- Work instruction -
Whatever appears in the listing, return all of it exactly.

__________

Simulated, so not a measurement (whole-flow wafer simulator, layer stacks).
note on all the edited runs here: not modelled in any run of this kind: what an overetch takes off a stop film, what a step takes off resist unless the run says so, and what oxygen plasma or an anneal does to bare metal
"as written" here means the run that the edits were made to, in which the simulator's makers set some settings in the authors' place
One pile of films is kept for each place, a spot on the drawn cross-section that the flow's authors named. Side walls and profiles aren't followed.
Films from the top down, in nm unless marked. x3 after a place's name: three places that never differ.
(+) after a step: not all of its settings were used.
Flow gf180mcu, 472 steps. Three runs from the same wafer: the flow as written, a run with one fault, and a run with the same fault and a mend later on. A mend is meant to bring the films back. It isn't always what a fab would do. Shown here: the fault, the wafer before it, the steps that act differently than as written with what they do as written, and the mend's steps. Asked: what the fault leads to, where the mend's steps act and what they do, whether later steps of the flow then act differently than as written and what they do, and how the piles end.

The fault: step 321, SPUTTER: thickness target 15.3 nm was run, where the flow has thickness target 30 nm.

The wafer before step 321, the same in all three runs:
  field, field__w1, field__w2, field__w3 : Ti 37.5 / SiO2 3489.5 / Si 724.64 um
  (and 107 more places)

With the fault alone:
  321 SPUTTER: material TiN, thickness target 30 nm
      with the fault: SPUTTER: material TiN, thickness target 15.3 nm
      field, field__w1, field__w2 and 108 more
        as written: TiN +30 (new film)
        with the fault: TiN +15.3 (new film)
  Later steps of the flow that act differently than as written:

__________

- Problem solution -
Simulated, so not a measurement (whole-flow wafer simulator, layer stacks).
note on all the edited runs here: not modelled in any run of this kind: what an overetch takes off a stop film, what a step takes off resist unless the run says so, and what oxygen plasma or an anneal does to bare metal
"as written" here means the run that the edits were made to, in which the simulator's makers set some settings in the authors' place
One pile of films is kept for each place, a spot on the drawn cross-section that the flow's authors named. Side walls and profiles aren't followed.
Films from the top down, in nm unless marked. x3 after a place's name: three places that never differ.
(+) after a step: not all of its settings were used.
Flow gf180mcu, 472 steps. Three runs from the same wafer: the flow as written, a run with one fault, and a run with the same fault and a mend later on. A mend is meant to bring the films back. It isn't always what a fab would do. Shown here: the fault, the wafer before it, the steps that act differently than as written with what they do as written, and the mend's steps. Asked: what the fault leads to, where the mend's steps act and what they do, whether later steps of the flow then act differently than as written and what they do, and how the piles end.

The fault: step 321, SPUTTER: thickness target 15.3 nm was run, where the flow has thickness target 30 nm.

The wafer before step 321, the same in all three runs:
  field, field__w1, field__w2, field__w3 : Ti 37.5 / SiO2 3489.5 / Si 724.64 um
  (and 107 more places)

With the fault alone:
  321 SPUTTER: material TiN, thickness target 30 nm
      with the fault: SPUTTER: material TiN, thickness target 15.3 nm
      field, field__w1, field__w2 and 108 more
        as written: TiN +30 (new film)
        with the fault: TiN +15.3 (new film)
  Later steps of the flow that act differently than as written:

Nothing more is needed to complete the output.